▸ **EXTRACTED ENTRIES**:
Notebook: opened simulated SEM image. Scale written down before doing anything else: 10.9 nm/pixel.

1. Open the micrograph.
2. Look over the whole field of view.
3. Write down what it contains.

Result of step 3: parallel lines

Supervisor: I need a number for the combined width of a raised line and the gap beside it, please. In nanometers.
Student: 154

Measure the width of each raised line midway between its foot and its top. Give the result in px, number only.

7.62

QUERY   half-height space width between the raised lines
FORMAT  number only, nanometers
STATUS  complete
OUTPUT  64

▸ **WORK REQUEST**:
Once you find the line with "2. Look over the whole field of view." in the entries above, output it and each line after it up to and including the line with "Student: 154", and nothing else.

▸ **PROBLEM SOLUTION**:
2. Look over the whole field of view.
3. Write down what it contains.

Result of step 3: parallel lines

Supervisor: I need a number for the combined width of a raised line and the gap beside it, please. In nanometers.
Student: 154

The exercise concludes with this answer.